### [Data]
- - -
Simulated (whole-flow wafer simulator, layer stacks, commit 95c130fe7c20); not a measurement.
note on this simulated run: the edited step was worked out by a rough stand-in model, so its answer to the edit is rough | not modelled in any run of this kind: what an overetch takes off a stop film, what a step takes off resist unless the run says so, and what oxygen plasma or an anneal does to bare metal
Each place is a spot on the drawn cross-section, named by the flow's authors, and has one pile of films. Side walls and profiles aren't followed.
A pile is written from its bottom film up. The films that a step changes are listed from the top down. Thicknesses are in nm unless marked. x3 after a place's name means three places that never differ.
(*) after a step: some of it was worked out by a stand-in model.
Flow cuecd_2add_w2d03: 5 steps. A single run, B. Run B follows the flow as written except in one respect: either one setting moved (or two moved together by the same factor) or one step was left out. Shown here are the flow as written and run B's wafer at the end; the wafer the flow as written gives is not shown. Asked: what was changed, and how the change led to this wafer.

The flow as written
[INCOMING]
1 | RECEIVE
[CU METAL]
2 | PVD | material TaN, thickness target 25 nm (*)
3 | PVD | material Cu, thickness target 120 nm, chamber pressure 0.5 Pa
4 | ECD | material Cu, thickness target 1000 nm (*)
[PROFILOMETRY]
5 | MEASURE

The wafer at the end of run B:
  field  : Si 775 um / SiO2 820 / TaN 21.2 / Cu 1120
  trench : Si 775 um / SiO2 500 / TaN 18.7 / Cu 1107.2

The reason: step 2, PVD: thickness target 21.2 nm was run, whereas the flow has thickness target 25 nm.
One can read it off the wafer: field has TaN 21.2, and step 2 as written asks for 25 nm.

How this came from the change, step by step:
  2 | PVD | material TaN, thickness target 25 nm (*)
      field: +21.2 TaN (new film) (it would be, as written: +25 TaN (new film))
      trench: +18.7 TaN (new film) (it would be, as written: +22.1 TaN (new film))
- - -

### [Action item]
Write out, unaltered, the lines from the opening of the listing through the line that includes "(*) after a".

### [Answer box]
Simulated (whole-flow wafer simulator, layer stacks, commit 95c130fe7c20); not a measurement.
note on this simulated run: the edited step was worked out by a rough stand-in model, so its answer to the edit is rough | not modelled in any run of this kind: what an overetch takes off a stop film, what a step takes off resist unless the run says so, and what oxygen plasma or an anneal does to bare metal
Each place is a spot on the drawn cross-section, named by the flow's authors, and has one pile of films. Side walls and profiles aren't followed.
A pile is written from its bottom film up. The films that a step changes are listed from the top down. Thicknesses are in nm unless marked. x3 after a place's name means three places that never differ.
(*) after a step: some of it was worked out by a stand-in model.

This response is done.